Given records:
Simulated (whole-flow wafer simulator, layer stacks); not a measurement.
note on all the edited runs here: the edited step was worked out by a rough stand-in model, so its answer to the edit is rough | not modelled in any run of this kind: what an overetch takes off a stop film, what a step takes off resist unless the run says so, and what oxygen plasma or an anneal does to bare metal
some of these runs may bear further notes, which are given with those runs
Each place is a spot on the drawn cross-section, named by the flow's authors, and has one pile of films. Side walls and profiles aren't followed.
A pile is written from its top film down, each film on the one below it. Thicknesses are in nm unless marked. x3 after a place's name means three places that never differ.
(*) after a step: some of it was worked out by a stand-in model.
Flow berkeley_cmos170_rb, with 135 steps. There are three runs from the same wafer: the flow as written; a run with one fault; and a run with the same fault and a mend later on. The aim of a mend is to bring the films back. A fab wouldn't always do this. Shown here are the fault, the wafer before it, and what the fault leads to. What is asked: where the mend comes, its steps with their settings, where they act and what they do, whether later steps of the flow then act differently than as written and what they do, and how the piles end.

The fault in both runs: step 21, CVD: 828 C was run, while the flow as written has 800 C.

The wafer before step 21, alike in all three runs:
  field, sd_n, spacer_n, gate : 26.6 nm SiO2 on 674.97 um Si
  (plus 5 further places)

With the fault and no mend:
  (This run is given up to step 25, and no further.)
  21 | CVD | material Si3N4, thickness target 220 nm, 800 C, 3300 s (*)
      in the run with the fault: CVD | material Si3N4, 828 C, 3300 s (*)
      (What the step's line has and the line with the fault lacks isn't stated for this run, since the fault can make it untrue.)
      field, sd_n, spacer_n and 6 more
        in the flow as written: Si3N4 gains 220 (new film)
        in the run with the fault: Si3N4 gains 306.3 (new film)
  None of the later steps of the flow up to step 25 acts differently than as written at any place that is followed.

Work task:
Exactly those lines that run from the start of the listing to the line containing "Each place is" should be output, and no others.

Your response:
Simulated (whole-flow wafer simulator, layer stacks); not a measurement.
note on all the edited runs here: the edited step was worked out by a rough stand-in model, so its answer to the edit is rough | not modelled in any run of this kind: what an overetch takes off a stop film, what a step takes off resist unless the run says so, and what oxygen plasma or an anneal does to bare metal
some of these runs may bear further notes, which are given with those runs
Each place is a spot on the drawn cross-section, named by the flow's authors, and has one pile of films. Side walls and profiles aren't followed.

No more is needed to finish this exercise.